> WORK REQUEST: Print each entry below precisely as shown.

> GIVEN DATA:
☆ ☆ ☆ ☆ ☆ ☆ ☆
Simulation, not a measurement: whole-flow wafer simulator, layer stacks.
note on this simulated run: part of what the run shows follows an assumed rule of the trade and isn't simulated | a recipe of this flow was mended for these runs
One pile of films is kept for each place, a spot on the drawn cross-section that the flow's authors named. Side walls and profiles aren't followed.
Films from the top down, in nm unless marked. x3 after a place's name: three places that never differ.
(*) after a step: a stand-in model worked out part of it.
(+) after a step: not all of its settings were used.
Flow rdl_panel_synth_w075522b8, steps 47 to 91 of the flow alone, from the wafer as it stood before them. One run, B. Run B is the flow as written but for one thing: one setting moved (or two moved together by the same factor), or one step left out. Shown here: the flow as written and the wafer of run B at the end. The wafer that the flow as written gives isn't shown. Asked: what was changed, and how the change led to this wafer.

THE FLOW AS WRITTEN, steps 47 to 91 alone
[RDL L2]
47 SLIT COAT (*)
☆ ☆ ☆ ☆ ☆ ☆ ☆

> TASK OUTPUT:
Simulation, not a measurement: whole-flow wafer simulator, layer stacks.
note on this simulated run: part of what the run shows follows an assumed rule of the trade and isn't simulated | a recipe of this flow was mended for these runs
One pile of films is kept for each place, a spot on the drawn cross-section that the flow's authors named. Side walls and profiles aren't followed.
Films from the top down, in nm unless marked. x3 after a place's name: three places that never differ.
(*) after a step: a stand-in model worked out part of it.
(+) after a step: not all of its settings were used.
Flow rdl_panel_synth_w075522b8, steps 47 to 91 of the flow alone, from the wafer as it stood before them. One run, B. Run B is the flow as written but for one thing: one setting moved (or two moved together by the same factor), or one step left out. Shown here: the flow as written and the wafer of run B at the end. The wafer that the flow as written gives isn't shown. Asked: what was changed, and how the change led to this wafer.

THE FLOW AS WRITTEN, steps 47 to 91 alone
[RDL L2]
47 SLIT COAT (*)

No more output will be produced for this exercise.